Raw data
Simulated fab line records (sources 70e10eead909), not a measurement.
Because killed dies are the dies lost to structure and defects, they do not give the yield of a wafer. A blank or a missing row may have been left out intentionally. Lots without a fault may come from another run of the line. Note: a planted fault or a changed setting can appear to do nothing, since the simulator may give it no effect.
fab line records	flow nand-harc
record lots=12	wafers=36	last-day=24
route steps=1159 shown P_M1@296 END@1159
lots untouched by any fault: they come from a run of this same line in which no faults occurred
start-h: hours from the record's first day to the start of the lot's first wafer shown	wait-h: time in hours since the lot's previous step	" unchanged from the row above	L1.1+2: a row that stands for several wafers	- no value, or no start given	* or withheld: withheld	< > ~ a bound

Assigned task
Above are the records; print exactly the lines from the line with "Because killed dies" to the line with "lots untouched by", including both, and nothing else.

Reply
Because killed dies are the dies lost to structure and defects, they do not give the yield of a wafer. A blank or a missing row may have been left out intentionally. Lots without a fault may come from another run of the line. Note: a planted fault or a changed setting can appear to do nothing, since the simulator may give it no effect.
fab line records	flow nand-harc
record lots=12	wafers=36	last-day=24
route steps=1159 shown P_M1@296 END@1159
lots untouched by any fault: they come from a run of this same line in which no faults occurred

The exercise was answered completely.